## [Activity]
This exercise calls for printing every record exactly once more.

# # #
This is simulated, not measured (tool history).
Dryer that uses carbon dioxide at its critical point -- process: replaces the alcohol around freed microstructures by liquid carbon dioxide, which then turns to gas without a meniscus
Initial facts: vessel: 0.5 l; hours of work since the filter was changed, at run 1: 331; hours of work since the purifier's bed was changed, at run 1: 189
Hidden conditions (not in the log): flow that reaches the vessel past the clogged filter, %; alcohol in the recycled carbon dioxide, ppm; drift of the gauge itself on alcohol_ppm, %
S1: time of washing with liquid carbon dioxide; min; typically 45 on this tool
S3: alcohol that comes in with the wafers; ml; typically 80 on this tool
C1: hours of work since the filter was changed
# # #

## [Exercise result]
This is simulated, not measured (tool history).
Dryer that uses carbon dioxide at its critical point -- process: replaces the alcohol around freed microstructures by liquid carbon dioxide, which then turns to gas without a meniscus
Initial facts: vessel: 0.5 l; hours of work since the filter was changed, at run 1: 331; hours of work since the purifier's bed was changed, at run 1: 189
Hidden conditions (not in the log): flow that reaches the vessel past the clogged filter, %; alcohol in the recycled carbon dioxide, ppm; drift of the gauge itself on alcohol_ppm, %
S1: time of washing with liquid carbon dioxide; min; typically 45 on this tool
S3: alcohol that comes in with the wafers; ml; typically 80 on this tool
C1: hours of work since the filter was changed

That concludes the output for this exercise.